▶ [ASSIGNMENT] Word for word, restate all of the records.

[Start of section]
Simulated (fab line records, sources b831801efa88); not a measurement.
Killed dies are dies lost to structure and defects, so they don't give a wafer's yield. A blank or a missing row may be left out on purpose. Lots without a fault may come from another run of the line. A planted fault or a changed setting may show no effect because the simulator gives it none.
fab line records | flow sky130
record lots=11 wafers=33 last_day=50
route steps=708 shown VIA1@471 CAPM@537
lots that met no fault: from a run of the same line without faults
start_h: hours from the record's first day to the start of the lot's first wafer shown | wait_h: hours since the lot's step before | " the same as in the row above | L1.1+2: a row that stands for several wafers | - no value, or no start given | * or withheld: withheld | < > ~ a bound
[End of section]

▶ [RESULT]
Simulated (fab line records, sources b831801efa88); not a measurement.
Killed dies are dies lost to structure and defects, so they don't give a wafer's yield. A blank or a missing row may be left out on purpose. Lots without a fault may come from another run of the line. A planted fault or a changed setting may show no effect because the simulator gives it none.
fab line records | flow sky130
record lots=11 wafers=33 last_day=50
route steps=708 shown VIA1@471 CAPM@537
lots that met no fault: from a run of the same line without faults
start_h: hours from the record's first day to the start of the lot's first wafer shown | wait_h: hours since the lot's step before | " the same as in the row above | L1.1+2: a row that stands for several wafers | - no value, or no start given | * or withheld: withheld | < > ~ a bound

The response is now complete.